▸ Assigned task
Would you please give all the lines below again, exactly as they stand?

Records provided START
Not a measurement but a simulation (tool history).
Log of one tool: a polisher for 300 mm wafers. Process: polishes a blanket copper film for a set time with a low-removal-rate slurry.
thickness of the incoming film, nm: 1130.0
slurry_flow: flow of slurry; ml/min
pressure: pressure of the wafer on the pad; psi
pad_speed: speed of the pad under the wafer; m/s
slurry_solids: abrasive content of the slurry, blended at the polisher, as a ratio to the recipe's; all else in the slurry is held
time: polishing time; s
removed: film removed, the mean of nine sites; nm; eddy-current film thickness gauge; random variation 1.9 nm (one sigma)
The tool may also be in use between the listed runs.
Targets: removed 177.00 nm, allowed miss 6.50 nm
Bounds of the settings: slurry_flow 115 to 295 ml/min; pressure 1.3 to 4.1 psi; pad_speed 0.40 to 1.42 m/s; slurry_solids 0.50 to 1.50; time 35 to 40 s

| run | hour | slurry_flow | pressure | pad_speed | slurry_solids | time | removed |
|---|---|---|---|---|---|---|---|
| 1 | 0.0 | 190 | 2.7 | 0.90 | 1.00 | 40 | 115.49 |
Records provided END

▸ Answer area
Not a measurement but a simulation (tool history).
Log of one tool: a polisher for 300 mm wafers. Process: polishes a blanket copper film for a set time with a low-removal-rate slurry.
thickness of the incoming film, nm: 1130.0
slurry_flow: flow of slurry; ml/min
pressure: pressure of the wafer on the pad; psi
pad_speed: speed of the pad under the wafer; m/s
slurry_solids: abrasive content of the slurry, blended at the polisher, as a ratio to the recipe's; all else in the slurry is held
time: polishing time; s
removed: film removed, the mean of nine sites; nm; eddy-current film thickness gauge; random variation 1.9 nm (one sigma)
The tool may also be in use between the listed runs.
Targets: removed 177.00 nm, allowed miss 6.50 nm
Bounds of the settings: slurry_flow 115 to 295 ml/min; pressure 1.3 to 4.1 psi; pad_speed 0.40 to 1.42 m/s; slurry_solids 0.50 to 1.50; time 35 to 40 s

| run | hour | slurry_flow | pressure | pad_speed | slurry_solids | time | removed |
|---|---|---|---|---|---|---|---|
| 1 | 0.0 | 190 | 2.7 | 0.90 | 1.00 | 40 | 115.49 |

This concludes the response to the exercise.